_ACTIVITY:_ Among the entries below, one line contains "Killed dies: the" and another contains "wafer=L998.6; from the". Transcribe those two lines and every line between them, exactly.

_PROVIDED DATA:_
■ ■ ■ ■

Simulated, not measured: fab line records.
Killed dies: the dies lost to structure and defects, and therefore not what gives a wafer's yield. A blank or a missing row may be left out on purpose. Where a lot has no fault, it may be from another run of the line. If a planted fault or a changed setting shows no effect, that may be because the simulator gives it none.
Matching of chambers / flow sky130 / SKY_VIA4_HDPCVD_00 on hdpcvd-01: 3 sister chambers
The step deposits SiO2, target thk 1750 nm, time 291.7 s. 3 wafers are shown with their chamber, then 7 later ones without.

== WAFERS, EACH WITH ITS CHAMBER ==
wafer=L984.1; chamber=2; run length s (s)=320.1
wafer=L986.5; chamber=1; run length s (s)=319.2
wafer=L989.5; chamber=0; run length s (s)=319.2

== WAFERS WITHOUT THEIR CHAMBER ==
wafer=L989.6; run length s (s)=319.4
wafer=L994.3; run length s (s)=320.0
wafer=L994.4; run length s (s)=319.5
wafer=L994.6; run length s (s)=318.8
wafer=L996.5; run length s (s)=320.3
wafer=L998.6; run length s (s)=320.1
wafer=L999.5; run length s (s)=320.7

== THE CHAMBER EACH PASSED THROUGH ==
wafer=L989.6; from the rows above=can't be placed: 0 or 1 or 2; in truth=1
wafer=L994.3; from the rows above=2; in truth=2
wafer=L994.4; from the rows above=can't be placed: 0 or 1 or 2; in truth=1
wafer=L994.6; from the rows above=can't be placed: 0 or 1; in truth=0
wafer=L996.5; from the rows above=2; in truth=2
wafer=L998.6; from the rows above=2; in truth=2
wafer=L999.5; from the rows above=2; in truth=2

■ ■ ■ ■

_WRITTEN RESPONSE:_
Killed dies: the dies lost to structure and defects, and therefore not what gives a wafer's yield. A blank or a missing row may be left out on purpose. Where a lot has no fault, it may be from another run of the line. If a planted fault or a changed setting shows no effect, that may be because the simulator gives it none.
Matching of chambers / flow sky130 / SKY_VIA4_HDPCVD_00 on hdpcvd-01: 3 sister chambers
The step deposits SiO2, target thk 1750 nm, time 291.7 s. 3 wafers are shown with their chamber, then 7 later ones without.

== WAFERS, EACH WITH ITS CHAMBER ==
wafer=L984.1; chamber=2; run length s (s)=320.1
wafer=L986.5; chamber=1; run length s (s)=319.2
wafer=L989.5; chamber=0; run length s (s)=319.2

== WAFERS WITHOUT THEIR CHAMBER ==
wafer=L989.6; run length s (s)=319.4
wafer=L994.3; run length s (s)=320.0
wafer=L994.4; run length s (s)=319.5
wafer=L994.6; run length s (s)=318.8
wafer=L996.5; run length s (s)=320.3
wafer=L998.6; run length s (s)=320.1
wafer=L999.5; run length s (s)=320.7

== THE CHAMBER EACH PASSED THROUGH ==
wafer=L989.6; from the rows above=can't be placed: 0 or 1 or 2; in truth=1
wafer=L994.3; from the rows above=2; in truth=2
wafer=L994.4; from the rows above=can't be placed: 0 or 1 or 2; in truth=1
wafer=L994.6; from the rows above=can't be placed: 0 or 1; in truth=0
wafer=L996.5; from the rows above=2; in truth=2
wafer=L998.6; from the rows above=2; in truth=2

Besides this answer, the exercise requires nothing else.